Dataset entries Block Start

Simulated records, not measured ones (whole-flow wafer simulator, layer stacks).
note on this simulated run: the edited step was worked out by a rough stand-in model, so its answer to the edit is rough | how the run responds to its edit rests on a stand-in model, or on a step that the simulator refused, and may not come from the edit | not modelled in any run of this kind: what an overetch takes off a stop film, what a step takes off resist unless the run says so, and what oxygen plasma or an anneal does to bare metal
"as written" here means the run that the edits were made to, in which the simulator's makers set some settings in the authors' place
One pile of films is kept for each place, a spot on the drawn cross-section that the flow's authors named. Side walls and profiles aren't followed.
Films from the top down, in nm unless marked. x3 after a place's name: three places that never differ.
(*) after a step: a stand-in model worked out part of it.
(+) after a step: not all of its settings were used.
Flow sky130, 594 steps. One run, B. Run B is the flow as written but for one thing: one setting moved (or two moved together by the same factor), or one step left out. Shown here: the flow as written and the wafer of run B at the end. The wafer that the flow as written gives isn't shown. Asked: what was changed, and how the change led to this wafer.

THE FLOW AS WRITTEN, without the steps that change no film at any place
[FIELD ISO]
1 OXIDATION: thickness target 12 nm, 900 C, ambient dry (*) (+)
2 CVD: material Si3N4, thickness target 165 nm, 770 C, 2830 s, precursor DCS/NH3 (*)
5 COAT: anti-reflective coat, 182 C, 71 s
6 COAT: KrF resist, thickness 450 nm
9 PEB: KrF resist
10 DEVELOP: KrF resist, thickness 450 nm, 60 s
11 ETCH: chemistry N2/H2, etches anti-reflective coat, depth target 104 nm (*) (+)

Dataset entries Block End

The response has to match the records above word for word.

Task output:
Simulated records, not measured ones (whole-flow wafer simulator, layer stacks).
note on this simulated run: the edited step was worked out by a rough stand-in model, so its answer to the edit is rough | how the run responds to its edit rests on a stand-in model, or on a step that the simulator refused, and may not come from the edit | not modelled in any run of this kind: what an overetch takes off a stop film, what a step takes off resist unless the run says so, and what oxygen plasma or an anneal does to bare metal
"as written" here means the run that the edits were made to, in which the simulator's makers set some settings in the authors' place
One pile of films is kept for each place, a spot on the drawn cross-section that the flow's authors named. Side walls and profiles aren't followed.
Films from the top down, in nm unless marked. x3 after a place's name: three places that never differ.
(*) after a step: a stand-in model worked out part of it.
(+) after a step: not all of its settings were used.
Flow sky130, 594 steps. One run, B. Run B is the flow as written but for one thing: one setting moved (or two moved together by the same factor), or one step left out. Shown here: the flow as written and the wafer of run B at the end. The wafer that the flow as written gives isn't shown. Asked: what was changed, and how the change led to this wafer.

THE FLOW AS WRITTEN, without the steps that change no film at any place
[FIELD ISO]
1 OXIDATION: thickness target 12 nm, 900 C, ambient dry (*) (+)
2 CVD: material Si3N4, thickness target 165 nm, 770 C, 2830 s, precursor DCS/NH3 (*)
5 COAT: anti-reflective coat, 182 C, 71 s
6 COAT: KrF resist, thickness 450 nm
9 PEB: KrF resist
10 DEVELOP: KrF resist, thickness 450 nm, 60 s
11 ETCH: chemistry N2/H2, etches anti-reflective coat, depth target 104 nm (*) (+)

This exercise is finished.